• Work order:
Using the records below, give again exactly the lines from the line that contains "Killed dies: the" through the line that contains "Order at every", both ends included, and only those.

• Listed records:
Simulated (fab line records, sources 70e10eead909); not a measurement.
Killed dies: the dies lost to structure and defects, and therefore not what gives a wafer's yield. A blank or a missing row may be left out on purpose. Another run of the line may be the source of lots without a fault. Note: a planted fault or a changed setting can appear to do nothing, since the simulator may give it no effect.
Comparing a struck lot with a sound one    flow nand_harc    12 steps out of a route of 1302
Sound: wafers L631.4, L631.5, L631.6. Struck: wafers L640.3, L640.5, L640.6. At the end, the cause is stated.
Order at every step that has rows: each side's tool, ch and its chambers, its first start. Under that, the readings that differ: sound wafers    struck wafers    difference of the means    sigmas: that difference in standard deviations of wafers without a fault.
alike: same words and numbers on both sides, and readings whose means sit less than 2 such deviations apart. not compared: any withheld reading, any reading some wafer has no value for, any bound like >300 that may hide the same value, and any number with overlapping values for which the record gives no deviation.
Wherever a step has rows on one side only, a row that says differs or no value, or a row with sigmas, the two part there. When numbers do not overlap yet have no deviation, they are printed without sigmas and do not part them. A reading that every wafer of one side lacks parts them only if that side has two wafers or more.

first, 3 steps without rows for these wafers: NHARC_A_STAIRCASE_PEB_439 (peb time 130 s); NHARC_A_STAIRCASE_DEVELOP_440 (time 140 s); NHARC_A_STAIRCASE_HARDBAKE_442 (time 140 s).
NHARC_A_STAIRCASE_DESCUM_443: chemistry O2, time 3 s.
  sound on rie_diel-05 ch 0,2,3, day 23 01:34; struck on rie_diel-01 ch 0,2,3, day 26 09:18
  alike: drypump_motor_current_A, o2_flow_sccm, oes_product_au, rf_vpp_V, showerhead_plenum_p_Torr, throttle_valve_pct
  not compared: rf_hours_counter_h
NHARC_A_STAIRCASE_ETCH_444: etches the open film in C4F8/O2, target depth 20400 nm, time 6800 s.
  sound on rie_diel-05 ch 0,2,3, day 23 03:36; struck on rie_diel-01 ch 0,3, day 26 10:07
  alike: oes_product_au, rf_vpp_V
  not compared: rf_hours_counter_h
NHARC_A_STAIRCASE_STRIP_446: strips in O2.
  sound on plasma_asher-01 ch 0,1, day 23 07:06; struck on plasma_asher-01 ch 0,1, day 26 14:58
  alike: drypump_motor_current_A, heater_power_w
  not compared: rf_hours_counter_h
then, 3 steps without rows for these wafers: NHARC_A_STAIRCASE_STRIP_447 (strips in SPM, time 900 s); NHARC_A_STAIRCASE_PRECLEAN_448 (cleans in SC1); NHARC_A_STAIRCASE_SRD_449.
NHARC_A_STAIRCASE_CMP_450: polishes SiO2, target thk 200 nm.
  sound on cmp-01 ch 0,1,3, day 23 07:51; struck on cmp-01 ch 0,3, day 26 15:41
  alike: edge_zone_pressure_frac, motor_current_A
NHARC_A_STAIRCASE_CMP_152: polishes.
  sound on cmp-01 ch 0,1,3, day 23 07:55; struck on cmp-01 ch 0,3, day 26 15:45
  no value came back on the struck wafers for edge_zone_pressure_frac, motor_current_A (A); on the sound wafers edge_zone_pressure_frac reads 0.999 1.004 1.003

• Task solution:
Killed dies: the dies lost to structure and defects, and therefore not what gives a wafer's yield. A blank or a missing row may be left out on purpose. Another run of the line may be the source of lots without a fault. Note: a planted fault or a changed setting can appear to do nothing, since the simulator may give it no effect.
Comparing a struck lot with a sound one    flow nand_harc    12 steps out of a route of 1302
Sound: wafers L631.4, L631.5, L631.6. Struck: wafers L640.3, L640.5, L640.6. At the end, the cause is stated.
Order at every step that has rows: each side's tool, ch and its chambers, its first start. Under that, the readings that differ: sound wafers    struck wafers    difference of the means    sigmas: that difference in standard deviations of wafers without a fault.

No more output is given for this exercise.